Activity:
Retype each entry exactly.

..............................

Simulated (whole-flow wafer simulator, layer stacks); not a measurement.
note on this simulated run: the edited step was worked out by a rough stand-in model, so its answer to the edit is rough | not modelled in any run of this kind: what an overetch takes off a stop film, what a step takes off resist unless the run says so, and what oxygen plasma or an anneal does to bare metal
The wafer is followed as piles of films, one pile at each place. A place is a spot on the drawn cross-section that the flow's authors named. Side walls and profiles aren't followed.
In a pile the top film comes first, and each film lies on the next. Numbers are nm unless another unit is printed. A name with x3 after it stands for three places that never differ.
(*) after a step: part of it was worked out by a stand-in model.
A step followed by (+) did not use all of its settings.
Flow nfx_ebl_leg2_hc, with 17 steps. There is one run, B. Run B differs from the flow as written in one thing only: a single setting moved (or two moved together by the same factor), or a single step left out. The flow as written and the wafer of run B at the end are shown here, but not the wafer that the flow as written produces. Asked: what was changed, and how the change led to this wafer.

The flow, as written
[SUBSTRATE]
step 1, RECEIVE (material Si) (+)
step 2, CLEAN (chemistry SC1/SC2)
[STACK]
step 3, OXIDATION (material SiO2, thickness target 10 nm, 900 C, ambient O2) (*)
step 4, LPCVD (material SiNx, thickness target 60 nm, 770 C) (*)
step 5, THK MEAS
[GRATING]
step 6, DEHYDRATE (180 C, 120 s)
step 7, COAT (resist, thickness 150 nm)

..............................

Response area:
Simulated (whole-flow wafer simulator, layer stacks); not a measurement.
note on this simulated run: the edited step was worked out by a rough stand-in model, so its answer to the edit is rough | not modelled in any run of this kind: what an overetch takes off a stop film, what a step takes off resist unless the run says so, and what oxygen plasma or an anneal does to bare metal
The wafer is followed as piles of films, one pile at each place. A place is a spot on the drawn cross-section that the flow's authors named. Side walls and profiles aren't followed.
In a pile the top film comes first, and each film lies on the next. Numbers are nm unless another unit is printed. A name with x3 after it stands for three places that never differ.
(*) after a step: part of it was worked out by a stand-in model.
A step followed by (+) did not use all of its settings.
Flow nfx_ebl_leg2_hc, with 17 steps. There is one run, B. Run B differs from the flow as written in one thing only: a single setting moved (or two moved together by the same factor), or a single step left out. The flow as written and the wafer of run B at the end are shown here, but not the wafer that the flow as written produces. Asked: what was changed, and how the change led to this wafer.

The flow, as written
[SUBSTRATE]
step 1, RECEIVE (material Si) (+)
step 2, CLEAN (chemistry SC1/SC2)
[STACK]
step 3, OXIDATION (material SiO2, thickness target 10 nm, 900 C, ambient O2) (*)
step 4, LPCVD (material SiNx, thickness target 60 nm, 770 C) (*)
step 5, THK MEAS
[GRATING]
step 6, DEHYDRATE (180 C, 120 s)
step 7, COAT (resist, thickness 150 nm)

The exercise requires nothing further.